Of all the entries below, only the lines from the one with "step 37, ETCH (chemistry" up to and including the one with "in the flow as written: Cu" are to be duplicated exactly.

== Information provided

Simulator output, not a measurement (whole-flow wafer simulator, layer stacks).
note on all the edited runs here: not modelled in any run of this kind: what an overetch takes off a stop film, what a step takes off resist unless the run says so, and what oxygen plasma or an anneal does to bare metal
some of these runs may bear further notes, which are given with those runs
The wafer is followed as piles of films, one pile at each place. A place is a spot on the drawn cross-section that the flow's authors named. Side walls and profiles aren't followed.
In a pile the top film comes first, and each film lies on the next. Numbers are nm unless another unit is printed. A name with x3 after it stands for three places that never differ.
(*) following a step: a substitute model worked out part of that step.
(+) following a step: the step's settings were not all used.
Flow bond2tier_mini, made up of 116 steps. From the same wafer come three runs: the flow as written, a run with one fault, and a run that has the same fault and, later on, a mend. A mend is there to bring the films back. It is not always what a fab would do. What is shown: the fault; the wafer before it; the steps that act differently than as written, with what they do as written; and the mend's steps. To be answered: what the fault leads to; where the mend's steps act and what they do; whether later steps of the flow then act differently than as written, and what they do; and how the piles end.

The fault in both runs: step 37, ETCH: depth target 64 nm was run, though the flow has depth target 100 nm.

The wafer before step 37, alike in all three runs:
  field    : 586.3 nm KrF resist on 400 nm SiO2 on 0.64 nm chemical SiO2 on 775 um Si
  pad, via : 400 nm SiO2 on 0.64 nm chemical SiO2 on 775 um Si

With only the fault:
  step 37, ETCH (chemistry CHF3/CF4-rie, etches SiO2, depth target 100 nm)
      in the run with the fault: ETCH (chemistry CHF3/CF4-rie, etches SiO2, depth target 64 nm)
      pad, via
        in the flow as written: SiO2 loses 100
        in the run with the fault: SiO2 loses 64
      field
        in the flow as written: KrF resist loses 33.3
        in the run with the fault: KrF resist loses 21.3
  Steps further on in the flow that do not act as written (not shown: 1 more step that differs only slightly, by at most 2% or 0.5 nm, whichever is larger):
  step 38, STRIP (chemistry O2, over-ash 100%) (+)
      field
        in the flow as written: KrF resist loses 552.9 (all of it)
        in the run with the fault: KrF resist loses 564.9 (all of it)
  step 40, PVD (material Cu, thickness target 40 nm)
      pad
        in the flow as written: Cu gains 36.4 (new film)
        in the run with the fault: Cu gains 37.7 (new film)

====

> **Exercise solution**
  step 37, ETCH (chemistry CHF3/CF4-rie, etches SiO2, depth target 100 nm)
      in the run with the fault: ETCH (chemistry CHF3/CF4-rie, etches SiO2, depth target 64 nm)
      pad, via
        in the flow as written: SiO2 loses 100
        in the run with the fault: SiO2 loses 64
      field
        in the flow as written: KrF resist loses 33.3
        in the run with the fault: KrF resist loses 21.3
  Steps further on in the flow that do not act as written (not shown: 1 more step that differs only slightly, by at most 2% or 0.5 nm, whichever is larger):
  step 38, STRIP (chemistry O2, over-ash 100%) (+)
      field
        in the flow as written: KrF resist loses 552.9 (all of it)
        in the run with the fault: KrF resist loses 564.9 (all of it)
  step 40, PVD (material Cu, thickness target 40 nm)
      pad
        in the flow as written: Cu gains 36.4 (new film)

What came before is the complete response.